WORK TASK:
Your output should be the whole listing, identical to the original.

########################################

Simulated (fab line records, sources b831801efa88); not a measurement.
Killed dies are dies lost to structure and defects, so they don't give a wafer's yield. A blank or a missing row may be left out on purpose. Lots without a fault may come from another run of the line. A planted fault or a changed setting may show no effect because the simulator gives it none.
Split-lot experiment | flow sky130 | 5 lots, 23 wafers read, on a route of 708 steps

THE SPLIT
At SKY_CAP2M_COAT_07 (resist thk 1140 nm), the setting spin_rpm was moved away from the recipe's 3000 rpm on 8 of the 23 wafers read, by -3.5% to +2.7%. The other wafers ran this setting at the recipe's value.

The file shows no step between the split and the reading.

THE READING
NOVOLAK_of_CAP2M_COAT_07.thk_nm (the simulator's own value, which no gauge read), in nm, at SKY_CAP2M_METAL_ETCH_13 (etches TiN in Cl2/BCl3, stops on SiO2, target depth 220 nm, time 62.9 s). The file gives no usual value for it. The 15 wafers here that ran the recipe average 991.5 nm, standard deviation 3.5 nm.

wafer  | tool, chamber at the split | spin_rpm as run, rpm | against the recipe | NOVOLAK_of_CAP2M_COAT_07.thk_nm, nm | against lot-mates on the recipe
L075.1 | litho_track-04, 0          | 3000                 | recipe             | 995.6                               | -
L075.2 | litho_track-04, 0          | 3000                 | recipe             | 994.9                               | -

########################################

ANSWER BOX:
Simulated (fab line records, sources b831801efa88); not a measurement.
Killed dies are dies lost to structure and defects, so they don't give a wafer's yield. A blank or a missing row may be left out on purpose. Lots without a fault may come from another run of the line. A planted fault or a changed setting may show no effect because the simulator gives it none.
Split-lot experiment | flow sky130 | 5 lots, 23 wafers read, on a route of 708 steps

THE SPLIT
At SKY_CAP2M_COAT_07 (resist thk 1140 nm), the setting spin_rpm was moved away from the recipe's 3000 rpm on 8 of the 23 wafers read, by -3.5% to +2.7%. The other wafers ran this setting at the recipe's value.

The file shows no step between the split and the reading.

THE READING
NOVOLAK_of_CAP2M_COAT_07.thk_nm (the simulator's own value, which no gauge read), in nm, at SKY_CAP2M_METAL_ETCH_13 (etches TiN in Cl2/BCl3, stops on SiO2, target depth 220 nm, time 62.9 s). The file gives no usual value for it. The 15 wafers here that ran the recipe average 991.5 nm, standard deviation 3.5 nm.

wafer  | tool, chamber at the split | spin_rpm as run, rpm | against the recipe | NOVOLAK_of_CAP2M_COAT_07.thk_nm, nm | against lot-mates on the recipe
L075.1 | litho_track-04, 0          | 3000                 | recipe             | 995.6                               | -
L075.2 | litho_track-04, 0          | 3000                 | recipe             | 994.9                               | -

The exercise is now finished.